§ Material shown:
★ ★ ★ ★ ★
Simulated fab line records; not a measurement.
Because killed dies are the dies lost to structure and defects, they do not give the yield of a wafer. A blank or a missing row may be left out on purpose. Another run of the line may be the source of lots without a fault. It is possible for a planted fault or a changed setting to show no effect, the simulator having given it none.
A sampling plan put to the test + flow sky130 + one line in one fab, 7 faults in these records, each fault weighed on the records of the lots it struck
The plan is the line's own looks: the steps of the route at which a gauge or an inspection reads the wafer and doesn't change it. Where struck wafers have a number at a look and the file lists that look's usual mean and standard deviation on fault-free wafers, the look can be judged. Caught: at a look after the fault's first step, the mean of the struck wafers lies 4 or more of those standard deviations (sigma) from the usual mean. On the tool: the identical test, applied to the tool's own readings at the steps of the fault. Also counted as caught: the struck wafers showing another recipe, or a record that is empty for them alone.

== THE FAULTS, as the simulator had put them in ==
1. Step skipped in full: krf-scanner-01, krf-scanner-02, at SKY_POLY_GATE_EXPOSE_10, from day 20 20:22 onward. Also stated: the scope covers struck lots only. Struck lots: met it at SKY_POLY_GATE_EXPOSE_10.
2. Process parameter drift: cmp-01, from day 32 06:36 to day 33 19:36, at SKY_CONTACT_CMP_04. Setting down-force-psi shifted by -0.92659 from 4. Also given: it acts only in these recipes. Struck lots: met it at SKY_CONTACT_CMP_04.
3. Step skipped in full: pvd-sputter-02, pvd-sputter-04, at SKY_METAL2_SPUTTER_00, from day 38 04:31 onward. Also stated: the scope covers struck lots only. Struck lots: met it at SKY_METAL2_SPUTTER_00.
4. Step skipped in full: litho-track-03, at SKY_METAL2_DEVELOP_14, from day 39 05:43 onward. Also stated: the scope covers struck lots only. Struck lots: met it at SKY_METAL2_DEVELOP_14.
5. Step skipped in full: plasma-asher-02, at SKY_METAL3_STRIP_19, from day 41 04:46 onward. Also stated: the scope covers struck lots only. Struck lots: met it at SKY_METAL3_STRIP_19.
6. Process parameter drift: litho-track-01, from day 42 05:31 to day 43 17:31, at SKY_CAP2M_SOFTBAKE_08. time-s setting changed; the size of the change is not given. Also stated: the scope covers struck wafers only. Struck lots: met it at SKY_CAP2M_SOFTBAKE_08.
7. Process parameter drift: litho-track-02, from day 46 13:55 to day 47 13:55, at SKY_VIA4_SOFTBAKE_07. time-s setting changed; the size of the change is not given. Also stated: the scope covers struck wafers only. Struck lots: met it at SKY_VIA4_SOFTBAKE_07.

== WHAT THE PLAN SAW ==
★ ★ ★ ★ ★

Quote the records above exactly, from the first line through the line containing "A sampling plan", and nothing more.

§ Answer section:
Simulated fab line records; not a measurement.
Because killed dies are the dies lost to structure and defects, they do not give the yield of a wafer. A blank or a missing row may be left out on purpose. Another run of the line may be the source of lots without a fault. It is possible for a planted fault or a changed setting to show no effect, the simulator having given it none.
A sampling plan put to the test + flow sky130 + one line in one fab, 7 faults in these records, each fault weighed on the records of the lots it struck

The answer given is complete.